**Required action:** When you transcribe the records that follow, reproduce each line exactly as given.

[Excerpted data — start]

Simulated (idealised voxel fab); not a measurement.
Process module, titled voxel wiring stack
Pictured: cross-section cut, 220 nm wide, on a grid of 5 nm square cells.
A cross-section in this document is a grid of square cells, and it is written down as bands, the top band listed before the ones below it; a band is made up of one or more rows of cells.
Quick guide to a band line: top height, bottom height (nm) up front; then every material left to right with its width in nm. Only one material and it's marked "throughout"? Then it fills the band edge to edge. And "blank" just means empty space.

[Excerpted data — finish]

**Worked solution:**
Simulated (idealised voxel fab); not a measurement.
Process module, titled voxel wiring stack
Pictured: cross-section cut, 220 nm wide, on a grid of 5 nm square cells.
A cross-section in this document is a grid of square cells, and it is written down as bands, the top band listed before the ones below it; a band is made up of one or more rows of cells.
Quick guide to a band line: top height, bottom height (nm) up front; then every material left to right with its width in nm. Only one material and it's marked "throughout"? Then it fills the band edge to edge. And "blank" just means empty space.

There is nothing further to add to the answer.